- Assigned task: An exact transcription of the lines below, from the first through the one containing "Matching of chambers", is the only output wanted.

- Record extracts:
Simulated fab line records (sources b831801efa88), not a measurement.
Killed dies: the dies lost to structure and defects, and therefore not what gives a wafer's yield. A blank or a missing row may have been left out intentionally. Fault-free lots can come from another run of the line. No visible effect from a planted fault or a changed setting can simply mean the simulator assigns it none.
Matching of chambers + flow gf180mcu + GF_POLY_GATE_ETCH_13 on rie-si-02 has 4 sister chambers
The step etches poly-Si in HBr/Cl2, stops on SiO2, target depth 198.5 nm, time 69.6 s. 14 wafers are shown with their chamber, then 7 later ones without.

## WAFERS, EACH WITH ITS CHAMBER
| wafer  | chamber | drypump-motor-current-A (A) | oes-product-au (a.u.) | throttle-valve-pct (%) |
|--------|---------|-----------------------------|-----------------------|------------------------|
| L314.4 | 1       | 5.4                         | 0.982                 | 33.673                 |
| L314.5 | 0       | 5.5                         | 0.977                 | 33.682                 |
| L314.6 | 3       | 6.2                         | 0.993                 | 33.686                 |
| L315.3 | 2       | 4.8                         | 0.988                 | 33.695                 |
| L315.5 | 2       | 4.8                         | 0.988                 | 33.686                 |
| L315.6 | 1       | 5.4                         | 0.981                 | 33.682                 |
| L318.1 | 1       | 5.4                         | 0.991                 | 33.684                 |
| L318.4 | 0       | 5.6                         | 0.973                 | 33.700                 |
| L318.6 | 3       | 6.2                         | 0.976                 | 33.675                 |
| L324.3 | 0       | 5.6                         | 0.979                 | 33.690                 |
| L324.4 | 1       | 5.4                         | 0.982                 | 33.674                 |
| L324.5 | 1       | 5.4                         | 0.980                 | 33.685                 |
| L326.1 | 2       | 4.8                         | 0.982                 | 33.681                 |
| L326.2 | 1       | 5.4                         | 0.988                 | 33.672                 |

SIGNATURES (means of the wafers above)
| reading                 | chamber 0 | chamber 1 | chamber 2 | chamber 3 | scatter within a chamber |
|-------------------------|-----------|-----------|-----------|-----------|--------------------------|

- Solution:
Simulated fab line records (sources b831801efa88), not a measurement.
Killed dies: the dies lost to structure and defects, and therefore not what gives a wafer's yield. A blank or a missing row may have been left out intentionally. Fault-free lots can come from another run of the line. No visible effect from a planted fault or a changed setting can simply mean the simulator assigns it none.
Matching of chambers + flow gf180mcu + GF_POLY_GATE_ETCH_13 on rie-si-02 has 4 sister chambers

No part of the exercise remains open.